* [Listed entries]:

#####

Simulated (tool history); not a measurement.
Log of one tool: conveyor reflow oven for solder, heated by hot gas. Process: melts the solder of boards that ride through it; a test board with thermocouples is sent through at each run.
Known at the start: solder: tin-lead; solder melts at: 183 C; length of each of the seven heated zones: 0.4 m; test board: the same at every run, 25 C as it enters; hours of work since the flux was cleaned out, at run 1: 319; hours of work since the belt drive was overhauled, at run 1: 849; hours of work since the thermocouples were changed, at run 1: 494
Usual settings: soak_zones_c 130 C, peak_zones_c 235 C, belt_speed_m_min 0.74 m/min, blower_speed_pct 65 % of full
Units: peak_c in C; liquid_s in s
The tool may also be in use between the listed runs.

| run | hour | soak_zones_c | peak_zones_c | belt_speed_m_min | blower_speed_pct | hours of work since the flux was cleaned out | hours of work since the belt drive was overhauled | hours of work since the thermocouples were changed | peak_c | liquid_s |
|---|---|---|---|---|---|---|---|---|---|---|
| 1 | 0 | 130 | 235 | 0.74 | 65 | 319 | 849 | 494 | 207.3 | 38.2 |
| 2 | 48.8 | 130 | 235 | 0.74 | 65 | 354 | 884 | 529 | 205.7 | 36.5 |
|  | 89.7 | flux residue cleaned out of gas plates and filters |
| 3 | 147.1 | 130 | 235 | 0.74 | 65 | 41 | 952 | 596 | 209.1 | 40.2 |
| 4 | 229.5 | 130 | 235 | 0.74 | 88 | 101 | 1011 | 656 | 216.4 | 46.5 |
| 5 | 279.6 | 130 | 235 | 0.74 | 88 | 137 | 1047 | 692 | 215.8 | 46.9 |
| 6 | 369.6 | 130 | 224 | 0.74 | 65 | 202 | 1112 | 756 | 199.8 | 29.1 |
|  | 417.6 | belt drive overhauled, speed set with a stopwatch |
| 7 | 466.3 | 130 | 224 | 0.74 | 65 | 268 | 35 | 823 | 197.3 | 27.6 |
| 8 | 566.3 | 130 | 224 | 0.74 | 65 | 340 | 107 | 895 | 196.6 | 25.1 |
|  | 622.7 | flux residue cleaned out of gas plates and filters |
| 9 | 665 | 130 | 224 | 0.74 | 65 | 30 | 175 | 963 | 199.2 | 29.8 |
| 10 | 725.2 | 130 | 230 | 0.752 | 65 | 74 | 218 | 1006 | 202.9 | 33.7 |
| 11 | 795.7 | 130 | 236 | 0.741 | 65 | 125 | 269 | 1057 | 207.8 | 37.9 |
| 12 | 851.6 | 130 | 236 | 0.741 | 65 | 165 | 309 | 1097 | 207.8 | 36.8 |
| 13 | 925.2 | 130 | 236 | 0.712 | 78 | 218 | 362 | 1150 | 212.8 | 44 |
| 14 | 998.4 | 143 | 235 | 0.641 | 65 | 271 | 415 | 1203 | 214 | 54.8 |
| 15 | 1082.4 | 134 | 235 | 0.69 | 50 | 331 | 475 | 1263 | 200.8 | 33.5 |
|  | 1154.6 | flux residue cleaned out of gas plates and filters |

#####

* [Work task]:
From the very first line of the data through the line with "Log of one tool: conveyor" in it, please reproduce each line exactly and output nothing more.

* [Solution]:
Simulated (tool history); not a measurement.
Log of one tool: conveyor reflow oven for solder, heated by hot gas. Process: melts the solder of boards that ride through it; a test board with thermocouples is sent through at each run.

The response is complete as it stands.